▶ Action item
Start with the first line of the material. Repeat each line exactly through the one that contains "start-h: the number".

== Provided information ==
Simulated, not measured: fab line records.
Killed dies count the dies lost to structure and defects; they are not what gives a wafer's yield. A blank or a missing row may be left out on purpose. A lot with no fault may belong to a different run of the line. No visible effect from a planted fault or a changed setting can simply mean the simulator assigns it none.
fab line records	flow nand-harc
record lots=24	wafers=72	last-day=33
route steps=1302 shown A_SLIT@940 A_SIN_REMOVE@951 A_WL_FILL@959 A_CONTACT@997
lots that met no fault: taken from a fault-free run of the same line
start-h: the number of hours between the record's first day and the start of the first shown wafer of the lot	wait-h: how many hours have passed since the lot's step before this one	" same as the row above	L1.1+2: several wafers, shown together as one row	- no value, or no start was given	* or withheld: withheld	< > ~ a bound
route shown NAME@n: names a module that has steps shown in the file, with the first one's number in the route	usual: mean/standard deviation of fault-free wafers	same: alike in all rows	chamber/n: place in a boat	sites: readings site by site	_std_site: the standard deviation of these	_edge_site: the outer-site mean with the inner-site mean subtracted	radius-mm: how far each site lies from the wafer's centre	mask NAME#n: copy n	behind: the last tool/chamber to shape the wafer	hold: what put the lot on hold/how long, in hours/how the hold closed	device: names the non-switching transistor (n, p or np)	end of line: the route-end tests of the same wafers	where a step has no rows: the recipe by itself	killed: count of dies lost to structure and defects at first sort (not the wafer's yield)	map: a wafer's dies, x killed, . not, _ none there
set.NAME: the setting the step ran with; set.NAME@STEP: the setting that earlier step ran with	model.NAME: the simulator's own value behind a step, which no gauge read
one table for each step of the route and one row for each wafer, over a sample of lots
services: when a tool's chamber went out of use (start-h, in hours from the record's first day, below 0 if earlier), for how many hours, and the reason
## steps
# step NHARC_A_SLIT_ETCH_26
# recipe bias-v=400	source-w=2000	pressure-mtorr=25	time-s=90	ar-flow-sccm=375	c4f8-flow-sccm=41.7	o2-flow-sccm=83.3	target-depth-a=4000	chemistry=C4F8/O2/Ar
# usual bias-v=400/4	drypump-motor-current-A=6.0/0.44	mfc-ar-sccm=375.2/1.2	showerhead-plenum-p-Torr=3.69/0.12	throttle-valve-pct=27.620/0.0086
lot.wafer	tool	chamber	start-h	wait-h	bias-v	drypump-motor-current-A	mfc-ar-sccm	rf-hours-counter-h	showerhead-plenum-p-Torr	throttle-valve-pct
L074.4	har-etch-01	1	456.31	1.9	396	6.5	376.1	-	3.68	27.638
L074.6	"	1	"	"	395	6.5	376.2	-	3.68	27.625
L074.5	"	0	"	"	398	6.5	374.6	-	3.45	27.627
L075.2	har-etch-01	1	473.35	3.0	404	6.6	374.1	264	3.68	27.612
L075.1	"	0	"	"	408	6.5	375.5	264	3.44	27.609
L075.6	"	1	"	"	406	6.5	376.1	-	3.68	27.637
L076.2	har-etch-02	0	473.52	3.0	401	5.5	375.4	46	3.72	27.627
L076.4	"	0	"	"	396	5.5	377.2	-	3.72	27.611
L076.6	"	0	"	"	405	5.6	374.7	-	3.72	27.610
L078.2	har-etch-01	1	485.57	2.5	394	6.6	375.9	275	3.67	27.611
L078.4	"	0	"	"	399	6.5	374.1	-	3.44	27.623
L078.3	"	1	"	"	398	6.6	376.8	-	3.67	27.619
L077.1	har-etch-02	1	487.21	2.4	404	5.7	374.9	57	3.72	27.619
===

▶ Worked solution
Simulated, not measured: fab line records.
Killed dies count the dies lost to structure and defects; they are not what gives a wafer's yield. A blank or a missing row may be left out on purpose. A lot with no fault may belong to a different run of the line. No visible effect from a planted fault or a changed setting can simply mean the simulator assigns it none.
fab line records	flow nand-harc
record lots=24	wafers=72	last-day=33
route steps=1302 shown A_SLIT@940 A_SIN_REMOVE@951 A_WL_FILL@959 A_CONTACT@997
lots that met no fault: taken from a fault-free run of the same line
start-h: the number of hours between the record's first day and the start of the first shown wafer of the lot	wait-h: how many hours have passed since the lot's step before this one	" same as the row above	L1.1+2: several wafers, shown together as one row	- no value, or no start was given	* or withheld: withheld	< > ~ a bound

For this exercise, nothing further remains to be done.